- [BRIEF]
From the first record to the last, write each one out again exactly.

- [EXTRACTED DATA]
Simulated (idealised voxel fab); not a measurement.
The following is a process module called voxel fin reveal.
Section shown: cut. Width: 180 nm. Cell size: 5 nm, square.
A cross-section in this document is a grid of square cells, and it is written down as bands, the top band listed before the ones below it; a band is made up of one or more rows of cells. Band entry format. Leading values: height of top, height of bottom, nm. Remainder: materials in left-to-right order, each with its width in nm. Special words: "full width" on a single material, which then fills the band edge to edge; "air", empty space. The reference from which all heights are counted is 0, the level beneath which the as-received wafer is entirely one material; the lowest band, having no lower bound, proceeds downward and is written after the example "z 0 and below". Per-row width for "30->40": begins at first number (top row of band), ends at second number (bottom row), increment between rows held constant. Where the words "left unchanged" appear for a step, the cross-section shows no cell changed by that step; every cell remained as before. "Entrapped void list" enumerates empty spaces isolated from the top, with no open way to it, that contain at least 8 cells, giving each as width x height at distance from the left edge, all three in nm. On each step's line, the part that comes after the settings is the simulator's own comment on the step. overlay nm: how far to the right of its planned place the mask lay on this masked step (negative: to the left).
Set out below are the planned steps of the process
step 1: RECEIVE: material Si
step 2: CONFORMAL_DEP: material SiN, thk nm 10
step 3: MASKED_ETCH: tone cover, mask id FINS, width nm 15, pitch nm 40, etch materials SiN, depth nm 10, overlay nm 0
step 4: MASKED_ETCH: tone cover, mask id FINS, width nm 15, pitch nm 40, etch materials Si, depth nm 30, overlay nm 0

- [EXPECTED ANSWER]
Simulated (idealised voxel fab); not a measurement.
The following is a process module called voxel fin reveal.
Section shown: cut. Width: 180 nm. Cell size: 5 nm, square.
A cross-section in this document is a grid of square cells, and it is written down as bands, the top band listed before the ones below it; a band is made up of one or more rows of cells. Band entry format. Leading values: height of top, height of bottom, nm. Remainder: materials in left-to-right order, each with its width in nm. Special words: "full width" on a single material, which then fills the band edge to edge; "air", empty space. The reference from which all heights are counted is 0, the level beneath which the as-received wafer is entirely one material; the lowest band, having no lower bound, proceeds downward and is written after the example "z 0 and below". Per-row width for "30->40": begins at first number (top row of band), ends at second number (bottom row), increment between rows held constant. Where the words "left unchanged" appear for a step, the cross-section shows no cell changed by that step; every cell remained as before. "Entrapped void list" enumerates empty spaces isolated from the top, with no open way to it, that contain at least 8 cells, giving each as width x height at distance from the left edge, all three in nm. On each step's line, the part that comes after the settings is the simulator's own comment on the step. overlay nm: how far to the right of its planned place the mask lay on this masked step (negative: to the left).
Set out below are the planned steps of the process
step 1: RECEIVE: material Si
step 2: CONFORMAL_DEP: material SiN, thk nm 10
step 3: MASKED_ETCH: tone cover, mask id FINS, width nm 15, pitch nm 40, etch materials SiN, depth nm 10, overlay nm 0
step 4: MASKED_ETCH: tone cover, mask id FINS, width nm 15, pitch nm 40, etch materials Si, depth nm 30, overlay nm 0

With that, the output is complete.